| Work instruction |
Only the lines from the top of the following listing through the line with "route steps=1938 shown" belong in your answer, exactly as written.

| Data extracts |
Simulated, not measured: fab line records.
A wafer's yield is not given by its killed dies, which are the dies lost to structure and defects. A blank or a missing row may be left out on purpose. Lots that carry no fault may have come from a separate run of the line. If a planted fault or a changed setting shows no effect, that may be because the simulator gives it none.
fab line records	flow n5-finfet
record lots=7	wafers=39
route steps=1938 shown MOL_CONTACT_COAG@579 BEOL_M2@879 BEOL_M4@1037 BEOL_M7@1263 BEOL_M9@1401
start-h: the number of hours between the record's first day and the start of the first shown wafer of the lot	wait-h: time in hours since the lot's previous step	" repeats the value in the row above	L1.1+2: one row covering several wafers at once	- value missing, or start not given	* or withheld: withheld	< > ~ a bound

| Task output |
Simulated, not measured: fab line records.
A wafer's yield is not given by its killed dies, which are the dies lost to structure and defects. A blank or a missing row may be left out on purpose. Lots that carry no fault may have come from a separate run of the line. If a planted fault or a changed setting shows no effect, that may be because the simulator gives it none.
fab line records	flow n5-finfet
record lots=7	wafers=39
route steps=1938 shown MOL_CONTACT_COAG@579 BEOL_M2@879 BEOL_M4@1037 BEOL_M7@1263 BEOL_M9@1401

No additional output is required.